Supplied entries:
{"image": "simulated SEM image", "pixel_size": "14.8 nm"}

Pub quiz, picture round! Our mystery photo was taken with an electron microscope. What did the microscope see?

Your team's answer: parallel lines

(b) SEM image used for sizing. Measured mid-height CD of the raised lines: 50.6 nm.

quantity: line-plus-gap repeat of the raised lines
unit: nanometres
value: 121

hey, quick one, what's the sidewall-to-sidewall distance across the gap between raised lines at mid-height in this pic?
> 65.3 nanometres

Activity: Nothing beyond the line that contains "Your team's answer: parallel lines" belongs in the answer; reproduce the entries exactly from their first line through it.

Answer space:
{"image": "simulated SEM image", "pixel_size": "14.8 nm"}

Pub quiz, picture round! Our mystery photo was taken with an electron microscope. What did the microscope see?

Your team's answer: parallel lines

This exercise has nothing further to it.